### Extracted records
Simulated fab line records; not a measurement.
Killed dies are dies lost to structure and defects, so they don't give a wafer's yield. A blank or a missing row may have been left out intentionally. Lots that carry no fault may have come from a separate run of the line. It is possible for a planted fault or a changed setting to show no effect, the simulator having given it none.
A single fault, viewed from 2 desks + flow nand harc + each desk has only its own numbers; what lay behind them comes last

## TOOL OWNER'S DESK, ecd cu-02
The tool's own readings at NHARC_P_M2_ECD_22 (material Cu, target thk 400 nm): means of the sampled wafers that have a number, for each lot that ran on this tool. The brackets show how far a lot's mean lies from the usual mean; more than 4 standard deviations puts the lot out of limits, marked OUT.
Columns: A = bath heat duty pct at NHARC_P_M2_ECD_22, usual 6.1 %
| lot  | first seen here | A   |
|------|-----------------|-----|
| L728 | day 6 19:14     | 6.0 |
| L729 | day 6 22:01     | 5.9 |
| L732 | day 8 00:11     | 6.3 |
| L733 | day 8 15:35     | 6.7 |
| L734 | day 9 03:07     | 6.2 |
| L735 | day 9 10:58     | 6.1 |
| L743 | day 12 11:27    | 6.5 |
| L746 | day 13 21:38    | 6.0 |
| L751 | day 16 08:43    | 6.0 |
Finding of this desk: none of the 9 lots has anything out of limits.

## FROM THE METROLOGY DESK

### Work item
Starting from the first line of the records above, retype each line exactly up to and including the one that contains "Killed dies are", and nothing more.

### Task solution
Simulated fab line records; not a measurement.
Killed dies are dies lost to structure and defects, so they don't give a wafer's yield. A blank or a missing row may have been left out intentionally. Lots that carry no fault may have come from a separate run of the line. It is possible for a planted fault or a changed setting to show no effect, the simulator having given it none.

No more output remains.